> _Work order_: Make your reply a word-for-word repeat of the records.

************
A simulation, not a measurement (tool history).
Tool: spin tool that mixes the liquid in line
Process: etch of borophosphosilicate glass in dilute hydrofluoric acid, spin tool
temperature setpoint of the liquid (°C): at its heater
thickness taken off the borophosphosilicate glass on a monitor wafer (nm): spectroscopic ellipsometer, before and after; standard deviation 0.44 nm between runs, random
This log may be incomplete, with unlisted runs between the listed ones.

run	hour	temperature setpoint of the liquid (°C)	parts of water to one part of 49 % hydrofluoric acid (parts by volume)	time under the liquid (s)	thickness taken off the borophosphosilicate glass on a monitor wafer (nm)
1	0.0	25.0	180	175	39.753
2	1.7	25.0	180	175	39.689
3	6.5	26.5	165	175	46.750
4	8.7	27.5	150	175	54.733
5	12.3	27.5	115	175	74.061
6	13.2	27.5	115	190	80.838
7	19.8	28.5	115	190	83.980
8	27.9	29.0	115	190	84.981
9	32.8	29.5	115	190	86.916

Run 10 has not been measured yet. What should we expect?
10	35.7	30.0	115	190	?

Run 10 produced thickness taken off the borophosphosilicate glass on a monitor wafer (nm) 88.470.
************

> _Written answer_:
A simulation, not a measurement (tool history).
Tool: spin tool that mixes the liquid in line
Process: etch of borophosphosilicate glass in dilute hydrofluoric acid, spin tool
temperature setpoint of the liquid (°C): at its heater
thickness taken off the borophosphosilicate glass on a monitor wafer (nm): spectroscopic ellipsometer, before and after; standard deviation 0.44 nm between runs, random
This log may be incomplete, with unlisted runs between the listed ones.

run	hour	temperature setpoint of the liquid (°C)	parts of water to one part of 49 % hydrofluoric acid (parts by volume)	time under the liquid (s)	thickness taken off the borophosphosilicate glass on a monitor wafer (nm)
1	0.0	25.0	180	175	39.753
2	1.7	25.0	180	175	39.689
3	6.5	26.5	165	175	46.750
4	8.7	27.5	150	175	54.733
5	12.3	27.5	115	175	74.061
6	13.2	27.5	115	190	80.838
7	19.8	28.5	115	190	83.980
8	27.9	29.0	115	190	84.981
9	32.8	29.5	115	190	86.916

Run 10 has not been measured yet. What should we expect?
10	35.7	30.0	115	190	?

Run 10 produced thickness taken off the borophosphosilicate glass on a monitor wafer (nm) 88.470.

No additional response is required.